EXERCISE: Would you repeat every line of the material exactly?

···

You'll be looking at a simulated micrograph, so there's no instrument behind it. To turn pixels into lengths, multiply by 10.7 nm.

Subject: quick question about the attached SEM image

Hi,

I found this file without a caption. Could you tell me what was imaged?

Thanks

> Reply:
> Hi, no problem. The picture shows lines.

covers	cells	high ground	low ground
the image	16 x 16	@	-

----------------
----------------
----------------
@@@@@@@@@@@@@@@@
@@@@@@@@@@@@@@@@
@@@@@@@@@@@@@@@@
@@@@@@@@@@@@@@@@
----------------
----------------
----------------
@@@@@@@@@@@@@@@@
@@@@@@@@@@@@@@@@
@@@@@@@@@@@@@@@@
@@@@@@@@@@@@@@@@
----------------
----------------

···

TASK OUTPUT:
You'll be looking at a simulated micrograph, so there's no instrument behind it. To turn pixels into lengths, multiply by 10.7 nm.

Subject: quick question about the attached SEM image

Hi,

I found this file without a caption. Could you tell me what was imaged?

Thanks

> Reply:
> Hi, no problem. The picture shows lines.

covers	cells	high ground	low ground
the image	16 x 16	@	-

----------------
----------------
----------------
@@@@@@@@@@@@@@@@
@@@@@@@@@@@@@@@@
@@@@@@@@@@@@@@@@
@@@@@@@@@@@@@@@@
----------------
----------------
----------------
@@@@@@@@@@@@@@@@
@@@@@@@@@@@@@@@@
@@@@@@@@@@@@@@@@
@@@@@@@@@@@@@@@@
----------------
----------------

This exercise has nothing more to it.